**********

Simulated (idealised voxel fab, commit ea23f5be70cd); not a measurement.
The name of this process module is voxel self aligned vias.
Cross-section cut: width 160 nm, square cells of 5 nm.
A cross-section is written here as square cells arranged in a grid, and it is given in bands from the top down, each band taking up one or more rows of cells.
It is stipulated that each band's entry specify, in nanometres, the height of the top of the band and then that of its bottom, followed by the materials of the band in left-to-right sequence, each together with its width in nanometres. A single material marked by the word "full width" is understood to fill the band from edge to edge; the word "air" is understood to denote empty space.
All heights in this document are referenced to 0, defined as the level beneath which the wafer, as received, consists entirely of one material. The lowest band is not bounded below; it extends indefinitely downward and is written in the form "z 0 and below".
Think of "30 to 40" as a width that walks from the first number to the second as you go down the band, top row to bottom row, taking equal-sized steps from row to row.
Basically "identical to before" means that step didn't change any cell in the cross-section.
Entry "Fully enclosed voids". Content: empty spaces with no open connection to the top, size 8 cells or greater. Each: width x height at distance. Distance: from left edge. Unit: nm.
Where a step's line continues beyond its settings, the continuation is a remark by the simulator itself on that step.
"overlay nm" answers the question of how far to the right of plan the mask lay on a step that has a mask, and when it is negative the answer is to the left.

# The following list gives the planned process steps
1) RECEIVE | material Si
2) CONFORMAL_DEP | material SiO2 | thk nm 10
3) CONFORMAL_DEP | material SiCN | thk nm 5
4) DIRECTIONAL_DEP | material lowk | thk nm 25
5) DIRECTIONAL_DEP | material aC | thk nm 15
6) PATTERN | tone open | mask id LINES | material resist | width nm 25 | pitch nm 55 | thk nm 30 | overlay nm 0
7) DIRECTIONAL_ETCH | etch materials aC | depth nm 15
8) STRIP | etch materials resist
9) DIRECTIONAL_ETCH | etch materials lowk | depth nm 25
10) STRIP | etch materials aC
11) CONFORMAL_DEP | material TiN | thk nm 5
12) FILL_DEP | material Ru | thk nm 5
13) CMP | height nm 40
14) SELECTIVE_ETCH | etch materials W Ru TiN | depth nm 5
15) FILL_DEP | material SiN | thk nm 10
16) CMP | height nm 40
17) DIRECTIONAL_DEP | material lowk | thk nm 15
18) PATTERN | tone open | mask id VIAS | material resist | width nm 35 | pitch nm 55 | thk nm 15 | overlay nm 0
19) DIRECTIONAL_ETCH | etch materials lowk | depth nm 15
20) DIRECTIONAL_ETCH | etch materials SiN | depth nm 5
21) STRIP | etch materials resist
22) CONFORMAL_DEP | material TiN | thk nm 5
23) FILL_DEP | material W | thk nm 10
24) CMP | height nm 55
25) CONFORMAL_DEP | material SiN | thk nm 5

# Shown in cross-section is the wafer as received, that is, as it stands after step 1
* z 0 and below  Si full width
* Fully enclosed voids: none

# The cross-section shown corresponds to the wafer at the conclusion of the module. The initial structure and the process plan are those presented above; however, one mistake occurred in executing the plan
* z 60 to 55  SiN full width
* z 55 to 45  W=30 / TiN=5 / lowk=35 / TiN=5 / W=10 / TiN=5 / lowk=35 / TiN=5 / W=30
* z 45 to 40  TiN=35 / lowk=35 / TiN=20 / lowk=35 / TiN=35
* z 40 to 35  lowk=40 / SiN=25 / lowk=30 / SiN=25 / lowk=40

**********

### WORK TASK
Where the line holding "9) DIRECTIONAL_ETCH | etch materials lowk | depth nm 25" appears in the listing above, start reproducing exactly, and end with the line holding "TiN=5 / W=30".

### EXERCISE RESULT
9) DIRECTIONAL_ETCH | etch materials lowk | depth nm 25
10) STRIP | etch materials aC
11) CONFORMAL_DEP | material TiN | thk nm 5
12) FILL_DEP | material Ru | thk nm 5
13) CMP | height nm 40
14) SELECTIVE_ETCH | etch materials W Ru TiN | depth nm 5
15) FILL_DEP | material SiN | thk nm 10
16) CMP | height nm 40
17) DIRECTIONAL_DEP | material lowk | thk nm 15
18) PATTERN | tone open | mask id VIAS | material resist | width nm 35 | pitch nm 55 | thk nm 15 | overlay nm 0
19) DIRECTIONAL_ETCH | etch materials lowk | depth nm 15
20) DIRECTIONAL_ETCH | etch materials SiN | depth nm 5
21) STRIP | etch materials resist
22) CONFORMAL_DEP | material TiN | thk nm 5
23) FILL_DEP | material W | thk nm 10
24) CMP | height nm 55
25) CONFORMAL_DEP | material SiN | thk nm 5

# Shown in cross-section is the wafer as received, that is, as it stands after step 1
* z 0 and below  Si full width
* Fully enclosed voids: none

# The cross-section shown corresponds to the wafer at the conclusion of the module. The initial structure and the process plan are those presented above; however, one mistake occurred in executing the plan
* z 60 to 55  SiN full width
* z 55 to 45  W=30 / TiN=5 / lowk=35 / TiN=5 / W=10 / TiN=5 / lowk=35 / TiN=5 / W=30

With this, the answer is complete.